- [Requirement]: The complete set of records below must be repeated precisely as given.

[Opening Recorded data section]

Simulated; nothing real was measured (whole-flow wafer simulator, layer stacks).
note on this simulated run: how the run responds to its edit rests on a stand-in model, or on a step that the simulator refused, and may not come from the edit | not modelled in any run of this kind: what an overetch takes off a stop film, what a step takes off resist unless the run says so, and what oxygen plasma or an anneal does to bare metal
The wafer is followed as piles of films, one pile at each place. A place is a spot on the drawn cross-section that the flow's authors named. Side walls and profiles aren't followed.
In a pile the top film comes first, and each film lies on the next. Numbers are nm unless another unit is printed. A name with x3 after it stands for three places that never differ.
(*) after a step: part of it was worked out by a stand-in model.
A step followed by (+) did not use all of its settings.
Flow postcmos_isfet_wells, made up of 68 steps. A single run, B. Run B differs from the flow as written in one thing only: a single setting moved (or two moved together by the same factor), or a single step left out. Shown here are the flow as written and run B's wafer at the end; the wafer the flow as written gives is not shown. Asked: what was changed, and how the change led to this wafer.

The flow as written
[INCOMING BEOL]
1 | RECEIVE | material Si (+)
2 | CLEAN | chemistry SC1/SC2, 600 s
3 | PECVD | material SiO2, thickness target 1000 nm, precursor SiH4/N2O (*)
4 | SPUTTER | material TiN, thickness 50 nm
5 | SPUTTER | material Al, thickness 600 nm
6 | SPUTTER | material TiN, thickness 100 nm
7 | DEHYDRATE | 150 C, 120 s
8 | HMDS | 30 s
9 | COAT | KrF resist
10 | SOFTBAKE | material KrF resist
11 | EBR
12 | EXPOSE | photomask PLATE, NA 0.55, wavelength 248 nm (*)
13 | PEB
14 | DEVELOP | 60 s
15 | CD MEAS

[Closing Recorded data section]

- [Response]:
Simulated; nothing real was measured (whole-flow wafer simulator, layer stacks).
note on this simulated run: how the run responds to its edit rests on a stand-in model, or on a step that the simulator refused, and may not come from the edit | not modelled in any run of this kind: what an overetch takes off a stop film, what a step takes off resist unless the run says so, and what oxygen plasma or an anneal does to bare metal
The wafer is followed as piles of films, one pile at each place. A place is a spot on the drawn cross-section that the flow's authors named. Side walls and profiles aren't followed.
In a pile the top film comes first, and each film lies on the next. Numbers are nm unless another unit is printed. A name with x3 after it stands for three places that never differ.
(*) after a step: part of it was worked out by a stand-in model.
A step followed by (+) did not use all of its settings.
Flow postcmos_isfet_wells, made up of 68 steps. A single run, B. Run B differs from the flow as written in one thing only: a single setting moved (or two moved together by the same factor), or a single step left out. Shown here are the flow as written and run B's wafer at the end; the wafer the flow as written gives is not shown. Asked: what was changed, and how the change led to this wafer.

The flow as written
[INCOMING BEOL]
1 | RECEIVE | material Si (+)
2 | CLEAN | chemistry SC1/SC2, 600 s
3 | PECVD | material SiO2, thickness target 1000 nm, precursor SiH4/N2O (*)
4 | SPUTTER | material TiN, thickness 50 nm
5 | SPUTTER | material Al, thickness 600 nm
6 | SPUTTER | material TiN, thickness 100 nm
7 | DEHYDRATE | 150 C, 120 s
8 | HMDS | 30 s
9 | COAT | KrF resist
10 | SOFTBAKE | material KrF resist
11 | EBR
12 | EXPOSE | photomask PLATE, NA 0.55, wavelength 248 nm (*)
13 | PEB
14 | DEVELOP | 60 s
15 | CD MEAS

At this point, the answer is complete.